START Information shown
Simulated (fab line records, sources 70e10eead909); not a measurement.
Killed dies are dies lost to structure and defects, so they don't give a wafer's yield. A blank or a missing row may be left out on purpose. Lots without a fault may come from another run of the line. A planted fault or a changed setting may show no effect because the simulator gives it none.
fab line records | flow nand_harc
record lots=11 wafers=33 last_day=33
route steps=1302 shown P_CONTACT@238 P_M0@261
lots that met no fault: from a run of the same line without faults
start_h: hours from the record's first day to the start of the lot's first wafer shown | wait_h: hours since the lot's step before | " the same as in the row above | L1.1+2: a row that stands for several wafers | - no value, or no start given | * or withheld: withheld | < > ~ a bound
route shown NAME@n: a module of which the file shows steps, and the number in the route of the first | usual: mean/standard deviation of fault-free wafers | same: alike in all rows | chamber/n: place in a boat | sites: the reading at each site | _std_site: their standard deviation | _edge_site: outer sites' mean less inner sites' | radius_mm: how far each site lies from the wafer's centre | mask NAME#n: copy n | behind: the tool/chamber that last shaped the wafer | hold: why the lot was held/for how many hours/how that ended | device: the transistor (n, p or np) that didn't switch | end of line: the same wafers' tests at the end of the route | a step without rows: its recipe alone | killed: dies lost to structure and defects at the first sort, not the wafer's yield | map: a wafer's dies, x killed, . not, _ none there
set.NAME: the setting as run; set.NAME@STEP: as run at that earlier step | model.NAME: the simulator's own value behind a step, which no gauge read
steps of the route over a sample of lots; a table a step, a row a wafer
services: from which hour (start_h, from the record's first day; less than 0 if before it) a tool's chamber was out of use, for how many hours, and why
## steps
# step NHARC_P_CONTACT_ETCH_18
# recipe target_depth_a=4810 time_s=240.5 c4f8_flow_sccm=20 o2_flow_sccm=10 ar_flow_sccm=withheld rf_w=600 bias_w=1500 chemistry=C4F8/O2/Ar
END Information shown

### Work task
Begin at the top of the records above and quote each line exactly, ending with the line that contains "# step NHARC_P_CONTACT_ETCH_18".

### Your response
Simulated (fab line records, sources 70e10eead909); not a measurement.
Killed dies are dies lost to structure and defects, so they don't give a wafer's yield. A blank or a missing row may be left out on purpose. Lots without a fault may come from another run of the line. A planted fault or a changed setting may show no effect because the simulator gives it none.
fab line records | flow nand_harc
record lots=11 wafers=33 last_day=33
route steps=1302 shown P_CONTACT@238 P_M0@261
lots that met no fault: from a run of the same line without faults
start_h: hours from the record's first day to the start of the lot's first wafer shown | wait_h: hours since the lot's step before | " the same as in the row above | L1.1+2: a row that stands for several wafers | - no value, or no start given | * or withheld: withheld | < > ~ a bound
route shown NAME@n: a module of which the file shows steps, and the number in the route of the first | usual: mean/standard deviation of fault-free wafers | same: alike in all rows | chamber/n: place in a boat | sites: the reading at each site | _std_site: their standard deviation | _edge_site: outer sites' mean less inner sites' | radius_mm: how far each site lies from the wafer's centre | mask NAME#n: copy n | behind: the tool/chamber that last shaped the wafer | hold: why the lot was held/for how many hours/how that ended | device: the transistor (n, p or np) that didn't switch | end of line: the same wafers' tests at the end of the route | a step without rows: its recipe alone | killed: dies lost to structure and defects at the first sort, not the wafer's yield | map: a wafer's dies, x killed, . not, _ none there
set.NAME: the setting as run; set.NAME@STEP: as run at that earlier step | model.NAME: the simulator's own value behind a step, which no gauge read
steps of the route over a sample of lots; a table a step, a row a wafer
services: from which hour (start_h, from the record's first day; less than 0 if before it) a tool's chamber was out of use, for how many hours, and why
## steps
# step NHARC_P_CONTACT_ETCH_18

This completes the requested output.